» REQUIRED ACTION
Transcribe exactly everything in the data below from the line containing "Split-lot experiment |" down to the line containing "on the recipe", both lines included and nothing further.

» RAW DATA
↓

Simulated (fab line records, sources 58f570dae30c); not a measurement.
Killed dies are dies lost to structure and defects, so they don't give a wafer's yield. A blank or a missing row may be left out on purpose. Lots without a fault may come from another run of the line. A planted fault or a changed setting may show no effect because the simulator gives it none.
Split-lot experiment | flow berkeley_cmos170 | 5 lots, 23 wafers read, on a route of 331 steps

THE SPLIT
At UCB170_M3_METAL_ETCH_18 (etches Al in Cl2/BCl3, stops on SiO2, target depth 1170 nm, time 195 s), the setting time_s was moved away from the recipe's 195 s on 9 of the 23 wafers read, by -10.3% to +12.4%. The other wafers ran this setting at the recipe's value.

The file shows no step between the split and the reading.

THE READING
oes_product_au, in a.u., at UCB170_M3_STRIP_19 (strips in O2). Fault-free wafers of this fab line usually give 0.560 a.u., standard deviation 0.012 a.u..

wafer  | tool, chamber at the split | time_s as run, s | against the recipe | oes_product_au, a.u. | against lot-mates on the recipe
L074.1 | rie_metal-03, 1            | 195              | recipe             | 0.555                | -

↑

» PROBLEM SOLUTION
Split-lot experiment | flow berkeley_cmos170 | 5 lots, 23 wafers read, on a route of 331 steps

THE SPLIT
At UCB170_M3_METAL_ETCH_18 (etches Al in Cl2/BCl3, stops on SiO2, target depth 1170 nm, time 195 s), the setting time_s was moved away from the recipe's 195 s on 9 of the 23 wafers read, by -10.3% to +12.4%. The other wafers ran this setting at the recipe's value.

The file shows no step between the split and the reading.

THE READING
oes_product_au, in a.u., at UCB170_M3_STRIP_19 (strips in O2). Fault-free wafers of this fab line usually give 0.560 a.u., standard deviation 0.012 a.u..

wafer  | tool, chamber at the split | time_s as run, s | against the recipe | oes_product_au, a.u. | against lot-mates on the recipe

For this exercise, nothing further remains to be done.